▶ [Work instruction]:
Return only the lines running from the first line of the listing through the one with "I1: humidity of the room's air, %", unchanged.

▶ [Data excerpts]:
================

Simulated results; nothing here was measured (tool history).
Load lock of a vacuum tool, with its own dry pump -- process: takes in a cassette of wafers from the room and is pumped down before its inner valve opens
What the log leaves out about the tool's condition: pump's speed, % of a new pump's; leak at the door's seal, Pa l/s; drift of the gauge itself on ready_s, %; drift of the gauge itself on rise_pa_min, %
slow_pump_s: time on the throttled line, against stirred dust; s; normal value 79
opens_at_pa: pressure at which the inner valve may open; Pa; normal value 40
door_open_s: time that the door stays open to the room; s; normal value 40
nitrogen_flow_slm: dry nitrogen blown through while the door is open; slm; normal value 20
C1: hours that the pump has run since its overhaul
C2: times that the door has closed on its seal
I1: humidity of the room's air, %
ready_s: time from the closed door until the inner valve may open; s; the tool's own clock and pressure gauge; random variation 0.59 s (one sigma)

================

▶ [Written answer]:
Simulated results; nothing here was measured (tool history).
Load lock of a vacuum tool, with its own dry pump -- process: takes in a cassette of wafers from the room and is pumped down before its inner valve opens
What the log leaves out about the tool's condition: pump's speed, % of a new pump's; leak at the door's seal, Pa l/s; drift of the gauge itself on ready_s, %; drift of the gauge itself on rise_pa_min, %
slow_pump_s: time on the throttled line, against stirred dust; s; normal value 79
opens_at_pa: pressure at which the inner valve may open; Pa; normal value 40
door_open_s: time that the door stays open to the room; s; normal value 40
nitrogen_flow_slm: dry nitrogen blown through while the door is open; slm; normal value 20
C1: hours that the pump has run since its overhaul
C2: times that the door has closed on its seal
I1: humidity of the room's air, %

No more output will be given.